▶ [Supplied records]:
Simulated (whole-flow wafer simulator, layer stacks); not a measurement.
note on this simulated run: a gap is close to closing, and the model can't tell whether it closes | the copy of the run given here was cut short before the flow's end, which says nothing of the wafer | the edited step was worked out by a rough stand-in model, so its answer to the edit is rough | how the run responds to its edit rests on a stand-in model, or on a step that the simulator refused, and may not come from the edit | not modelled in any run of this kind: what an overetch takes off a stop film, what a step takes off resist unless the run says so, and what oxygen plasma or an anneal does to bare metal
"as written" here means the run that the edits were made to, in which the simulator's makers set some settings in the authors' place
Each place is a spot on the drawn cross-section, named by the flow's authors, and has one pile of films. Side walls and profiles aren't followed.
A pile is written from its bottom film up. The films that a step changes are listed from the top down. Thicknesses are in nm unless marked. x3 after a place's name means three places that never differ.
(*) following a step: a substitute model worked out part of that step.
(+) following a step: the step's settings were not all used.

▶ [Brief]:
An exact copy of the listing is what's needed here.

▶ [Exercise response]:
Simulated (whole-flow wafer simulator, layer stacks); not a measurement.
note on this simulated run: a gap is close to closing, and the model can't tell whether it closes | the copy of the run given here was cut short before the flow's end, which says nothing of the wafer | the edited step was worked out by a rough stand-in model, so its answer to the edit is rough | how the run responds to its edit rests on a stand-in model, or on a step that the simulator refused, and may not come from the edit | not modelled in any run of this kind: what an overetch takes off a stop film, what a step takes off resist unless the run says so, and what oxygen plasma or an anneal does to bare metal
"as written" here means the run that the edits were made to, in which the simulator's makers set some settings in the authors' place
Each place is a spot on the drawn cross-section, named by the flow's authors, and has one pile of films. Side walls and profiles aren't followed.
A pile is written from its bottom film up. The films that a step changes are listed from the top down. Thicknesses are in nm unless marked. x3 after a place's name means three places that never differ.
(*) following a step: a substitute model worked out part of that step.
(+) following a step: the step's settings were not all used.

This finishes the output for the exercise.